TASK ITEM:
What is needed here is an exact transcription of all the entries.

DATASET RECORDS:
■ ■ ■
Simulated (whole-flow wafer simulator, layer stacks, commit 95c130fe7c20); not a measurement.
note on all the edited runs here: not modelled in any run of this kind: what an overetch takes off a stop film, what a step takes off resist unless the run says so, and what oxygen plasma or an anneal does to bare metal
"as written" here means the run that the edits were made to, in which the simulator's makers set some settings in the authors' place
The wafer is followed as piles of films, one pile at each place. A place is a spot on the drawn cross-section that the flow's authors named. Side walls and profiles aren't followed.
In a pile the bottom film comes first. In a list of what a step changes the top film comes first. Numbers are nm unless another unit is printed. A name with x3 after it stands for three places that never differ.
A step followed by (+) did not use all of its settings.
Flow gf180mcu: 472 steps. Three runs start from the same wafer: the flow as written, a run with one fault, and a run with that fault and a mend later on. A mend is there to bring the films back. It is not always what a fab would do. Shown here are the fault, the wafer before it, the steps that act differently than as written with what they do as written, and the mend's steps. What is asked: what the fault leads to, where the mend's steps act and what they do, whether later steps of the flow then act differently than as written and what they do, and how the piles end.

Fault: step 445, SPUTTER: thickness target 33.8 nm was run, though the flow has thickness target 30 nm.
■ ■ ■

EXERCISE RESPONSE:
Simulated (whole-flow wafer simulator, layer stacks, commit 95c130fe7c20); not a measurement.
note on all the edited runs here: not modelled in any run of this kind: what an overetch takes off a stop film, what a step takes off resist unless the run says so, and what oxygen plasma or an anneal does to bare metal
"as written" here means the run that the edits were made to, in which the simulator's makers set some settings in the authors' place
The wafer is followed as piles of films, one pile at each place. A place is a spot on the drawn cross-section that the flow's authors named. Side walls and profiles aren't followed.
In a pile the bottom film comes first. In a list of what a step changes the top film comes first. Numbers are nm unless another unit is printed. A name with x3 after it stands for three places that never differ.
A step followed by (+) did not use all of its settings.
Flow gf180mcu: 472 steps. Three runs start from the same wafer: the flow as written, a run with one fault, and a run with that fault and a mend later on. A mend is there to bring the films back. It is not always what a fab would do. Shown here are the fault, the wafer before it, the steps that act differently than as written with what they do as written, and the mend's steps. What is asked: what the fault leads to, where the mend's steps act and what they do, whether later steps of the flow then act differently than as written and what they do, and how the piles end.

Fault: step 445, SPUTTER: thickness target 33.8 nm was run, though the flow has thickness target 30 nm.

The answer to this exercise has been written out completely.